▶ [WORK REQUEST]:
An exact reproduction of the data below is the required answer.

▶ [RECORD EXTRACTS]:
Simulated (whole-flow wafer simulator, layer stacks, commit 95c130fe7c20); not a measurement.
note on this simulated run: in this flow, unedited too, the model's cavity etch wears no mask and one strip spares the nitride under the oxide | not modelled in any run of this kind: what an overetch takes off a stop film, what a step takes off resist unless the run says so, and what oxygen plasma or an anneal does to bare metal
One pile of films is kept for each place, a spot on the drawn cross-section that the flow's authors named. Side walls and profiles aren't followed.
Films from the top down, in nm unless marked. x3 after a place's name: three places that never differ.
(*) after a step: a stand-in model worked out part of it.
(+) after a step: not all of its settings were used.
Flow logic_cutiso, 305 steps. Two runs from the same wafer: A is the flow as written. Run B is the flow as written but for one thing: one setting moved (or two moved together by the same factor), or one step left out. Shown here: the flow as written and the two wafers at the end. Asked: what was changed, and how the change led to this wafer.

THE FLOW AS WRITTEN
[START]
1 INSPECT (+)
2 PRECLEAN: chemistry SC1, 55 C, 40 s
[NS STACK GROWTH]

▶ [EXERCISE RESULT]:
Simulated (whole-flow wafer simulator, layer stacks, commit 95c130fe7c20); not a measurement.
note on this simulated run: in this flow, unedited too, the model's cavity etch wears no mask and one strip spares the nitride under the oxide | not modelled in any run of this kind: what an overetch takes off a stop film, what a step takes off resist unless the run says so, and what oxygen plasma or an anneal does to bare metal
One pile of films is kept for each place, a spot on the drawn cross-section that the flow's authors named. Side walls and profiles aren't followed.
Films from the top down, in nm unless marked. x3 after a place's name: three places that never differ.
(*) after a step: a stand-in model worked out part of it.
(+) after a step: not all of its settings were used.
Flow logic_cutiso, 305 steps. Two runs from the same wafer: A is the flow as written. Run B is the flow as written but for one thing: one setting moved (or two moved together by the same factor), or one step left out. Shown here: the flow as written and the two wafers at the end. Asked: what was changed, and how the change led to this wafer.

THE FLOW AS WRITTEN
[START]
1 INSPECT (+)
2 PRECLEAN: chemistry SC1, 55 C, 40 s
[NS STACK GROWTH]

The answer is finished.